**Work instruction:**
After locating "5) DIRECTIONAL_ETCH (etch materials SiN;" in the listing below, copy that line and each one after it exactly, ending with the line that has "18) PATTERN (tone".

**Dataset extract:**
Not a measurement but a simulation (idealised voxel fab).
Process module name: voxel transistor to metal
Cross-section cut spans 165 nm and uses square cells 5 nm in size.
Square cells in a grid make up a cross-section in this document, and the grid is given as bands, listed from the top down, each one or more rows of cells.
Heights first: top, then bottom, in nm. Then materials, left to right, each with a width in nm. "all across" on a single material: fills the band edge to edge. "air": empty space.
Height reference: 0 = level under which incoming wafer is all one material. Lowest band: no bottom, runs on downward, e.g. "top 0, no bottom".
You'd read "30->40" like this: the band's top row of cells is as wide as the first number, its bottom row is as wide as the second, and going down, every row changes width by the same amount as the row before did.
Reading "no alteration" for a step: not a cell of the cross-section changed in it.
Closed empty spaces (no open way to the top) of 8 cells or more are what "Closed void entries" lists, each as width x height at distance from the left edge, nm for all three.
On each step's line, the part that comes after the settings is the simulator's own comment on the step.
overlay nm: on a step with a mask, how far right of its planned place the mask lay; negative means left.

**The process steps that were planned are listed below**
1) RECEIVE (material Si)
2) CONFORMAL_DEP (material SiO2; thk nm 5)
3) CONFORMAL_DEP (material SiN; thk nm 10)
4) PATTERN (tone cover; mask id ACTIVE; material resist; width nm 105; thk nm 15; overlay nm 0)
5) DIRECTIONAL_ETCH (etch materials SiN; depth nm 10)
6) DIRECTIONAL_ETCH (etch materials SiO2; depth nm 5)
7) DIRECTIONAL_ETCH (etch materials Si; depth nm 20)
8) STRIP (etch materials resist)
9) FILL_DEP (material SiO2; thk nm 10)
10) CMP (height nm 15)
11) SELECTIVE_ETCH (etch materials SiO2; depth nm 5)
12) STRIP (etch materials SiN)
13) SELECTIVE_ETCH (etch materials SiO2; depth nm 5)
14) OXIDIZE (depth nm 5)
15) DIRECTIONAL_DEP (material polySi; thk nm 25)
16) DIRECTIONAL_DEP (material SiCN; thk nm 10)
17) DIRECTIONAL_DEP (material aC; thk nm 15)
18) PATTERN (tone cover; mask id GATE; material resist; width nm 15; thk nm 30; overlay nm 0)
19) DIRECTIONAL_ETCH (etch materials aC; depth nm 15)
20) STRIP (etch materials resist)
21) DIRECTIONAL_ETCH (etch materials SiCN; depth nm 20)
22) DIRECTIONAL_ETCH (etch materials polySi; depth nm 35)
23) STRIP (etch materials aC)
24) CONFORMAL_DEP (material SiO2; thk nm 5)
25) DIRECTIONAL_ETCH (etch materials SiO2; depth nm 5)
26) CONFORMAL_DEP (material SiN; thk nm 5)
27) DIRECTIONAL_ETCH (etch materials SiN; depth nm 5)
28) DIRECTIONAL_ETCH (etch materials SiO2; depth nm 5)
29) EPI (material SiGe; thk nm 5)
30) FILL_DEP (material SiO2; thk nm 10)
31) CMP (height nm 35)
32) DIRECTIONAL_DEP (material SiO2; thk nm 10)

**Result:**
5) DIRECTIONAL_ETCH (etch materials SiN; depth nm 10)
6) DIRECTIONAL_ETCH (etch materials SiO2; depth nm 5)
7) DIRECTIONAL_ETCH (etch materials Si; depth nm 20)
8) STRIP (etch materials resist)
9) FILL_DEP (material SiO2; thk nm 10)
10) CMP (height nm 15)
11) SELECTIVE_ETCH (etch materials SiO2; depth nm 5)
12) STRIP (etch materials SiN)
13) SELECTIVE_ETCH (etch materials SiO2; depth nm 5)
14) OXIDIZE (depth nm 5)
15) DIRECTIONAL_DEP (material polySi; thk nm 25)
16) DIRECTIONAL_DEP (material SiCN; thk nm 10)
17) DIRECTIONAL_DEP (material aC; thk nm 15)
18) PATTERN (tone cover; mask id GATE; material resist; width nm 15; thk nm 30; overlay nm 0)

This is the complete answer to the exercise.